# Brief
Below are lines of data, and only some are wanted. Please repeat exactly those from the line that has "NHARC_A_ONON_D2_THK_MEAS_14: measures by" through the line that has "reading,sound,struck,difference,sigmas".

---------- Records provided

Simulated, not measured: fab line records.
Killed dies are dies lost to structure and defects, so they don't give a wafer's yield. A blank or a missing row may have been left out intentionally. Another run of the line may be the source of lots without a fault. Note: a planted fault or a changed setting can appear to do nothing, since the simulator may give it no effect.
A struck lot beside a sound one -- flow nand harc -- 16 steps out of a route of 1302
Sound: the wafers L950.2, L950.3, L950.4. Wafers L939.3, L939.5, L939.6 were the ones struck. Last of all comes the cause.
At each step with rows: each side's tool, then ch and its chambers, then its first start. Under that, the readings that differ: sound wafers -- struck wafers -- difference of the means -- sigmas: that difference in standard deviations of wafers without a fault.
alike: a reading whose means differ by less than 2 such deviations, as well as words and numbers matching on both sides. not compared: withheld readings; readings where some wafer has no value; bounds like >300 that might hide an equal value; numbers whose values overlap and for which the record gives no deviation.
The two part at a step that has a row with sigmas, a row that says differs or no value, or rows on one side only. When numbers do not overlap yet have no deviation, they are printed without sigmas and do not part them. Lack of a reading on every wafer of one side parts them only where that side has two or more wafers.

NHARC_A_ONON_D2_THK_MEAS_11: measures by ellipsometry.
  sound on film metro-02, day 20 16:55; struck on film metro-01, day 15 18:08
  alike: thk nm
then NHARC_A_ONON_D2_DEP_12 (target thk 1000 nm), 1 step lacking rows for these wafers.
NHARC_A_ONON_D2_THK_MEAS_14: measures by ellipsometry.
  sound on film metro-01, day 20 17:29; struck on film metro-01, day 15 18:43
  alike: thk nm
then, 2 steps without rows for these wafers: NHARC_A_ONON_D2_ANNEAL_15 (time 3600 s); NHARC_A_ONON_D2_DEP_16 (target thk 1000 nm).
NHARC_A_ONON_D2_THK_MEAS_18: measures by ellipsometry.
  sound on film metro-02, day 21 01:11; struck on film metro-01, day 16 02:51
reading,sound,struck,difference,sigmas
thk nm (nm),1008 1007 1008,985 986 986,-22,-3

--------------------

# Written reply
NHARC_A_ONON_D2_THK_MEAS_14: measures by ellipsometry.
  sound on film metro-01, day 20 17:29; struck on film metro-01, day 15 18:43
  alike: thk nm
then, 2 steps without rows for these wafers: NHARC_A_ONON_D2_ANNEAL_15 (time 3600 s); NHARC_A_ONON_D2_DEP_16 (target thk 1000 nm).
NHARC_A_ONON_D2_THK_MEAS_18: measures by ellipsometry.
  sound on film metro-02, day 21 01:11; struck on film metro-01, day 16 02:51
reading,sound,struck,difference,sigmas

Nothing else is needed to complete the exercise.